• Work instruction:
Print every line of the listing below, starting with the line that holds "R1: chuck's temperature" and going on through the line that holds "R2: how much", both included, and print nothing else.

-------- Data extract

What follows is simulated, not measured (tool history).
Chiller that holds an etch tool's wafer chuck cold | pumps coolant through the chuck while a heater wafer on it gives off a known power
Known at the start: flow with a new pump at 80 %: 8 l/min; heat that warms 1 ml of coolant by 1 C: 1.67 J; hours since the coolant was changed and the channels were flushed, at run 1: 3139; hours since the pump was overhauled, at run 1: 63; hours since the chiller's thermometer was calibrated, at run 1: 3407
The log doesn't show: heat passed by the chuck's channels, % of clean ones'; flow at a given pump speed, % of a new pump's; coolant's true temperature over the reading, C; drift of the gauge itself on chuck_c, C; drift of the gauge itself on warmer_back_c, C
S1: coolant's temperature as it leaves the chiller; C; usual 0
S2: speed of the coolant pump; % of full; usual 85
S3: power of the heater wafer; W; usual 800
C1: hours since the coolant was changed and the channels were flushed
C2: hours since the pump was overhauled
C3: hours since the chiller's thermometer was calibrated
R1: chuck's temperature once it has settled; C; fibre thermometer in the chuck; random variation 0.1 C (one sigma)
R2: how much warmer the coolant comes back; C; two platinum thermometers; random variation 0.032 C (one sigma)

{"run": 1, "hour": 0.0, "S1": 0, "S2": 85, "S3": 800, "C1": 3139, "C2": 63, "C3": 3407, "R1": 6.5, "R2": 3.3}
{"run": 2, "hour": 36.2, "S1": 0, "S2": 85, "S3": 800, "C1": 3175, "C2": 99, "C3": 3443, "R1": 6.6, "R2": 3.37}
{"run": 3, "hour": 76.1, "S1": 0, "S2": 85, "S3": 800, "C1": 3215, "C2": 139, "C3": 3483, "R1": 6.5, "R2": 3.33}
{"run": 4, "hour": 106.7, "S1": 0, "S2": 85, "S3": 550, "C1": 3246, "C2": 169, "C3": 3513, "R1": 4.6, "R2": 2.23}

----------------

• Result:
R1: chuck's temperature once it has settled; C; fibre thermometer in the chuck; random variation 0.1 C (one sigma)
R2: how much warmer the coolant comes back; C; two platinum thermometers; random variation 0.032 C (one sigma)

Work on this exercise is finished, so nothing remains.